- [Required action]:
Keep only the lines from the top of the listing through the one with "3. Determine the", and reproduce them unaltered.

- [Information provided]:
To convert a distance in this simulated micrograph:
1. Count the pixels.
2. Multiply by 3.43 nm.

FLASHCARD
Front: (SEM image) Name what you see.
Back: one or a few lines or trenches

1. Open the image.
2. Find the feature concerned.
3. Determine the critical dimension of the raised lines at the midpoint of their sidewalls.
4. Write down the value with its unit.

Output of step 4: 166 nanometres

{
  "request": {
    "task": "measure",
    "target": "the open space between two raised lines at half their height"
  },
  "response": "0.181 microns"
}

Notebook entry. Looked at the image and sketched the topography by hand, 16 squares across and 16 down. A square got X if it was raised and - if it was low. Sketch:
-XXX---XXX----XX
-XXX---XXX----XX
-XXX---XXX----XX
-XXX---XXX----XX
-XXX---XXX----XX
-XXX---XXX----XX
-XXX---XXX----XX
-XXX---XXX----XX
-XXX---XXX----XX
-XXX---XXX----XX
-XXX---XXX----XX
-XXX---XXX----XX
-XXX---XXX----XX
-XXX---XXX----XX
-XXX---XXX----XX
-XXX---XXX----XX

- [Expected answer]:
To convert a distance in this simulated micrograph:
1. Count the pixels.
2. Multiply by 3.43 nm.

FLASHCARD
Front: (SEM image) Name what you see.
Back: one or a few lines or trenches

1. Open the image.
2. Find the feature concerned.
3. Determine the critical dimension of the raised lines at the midpoint of their sidewalls.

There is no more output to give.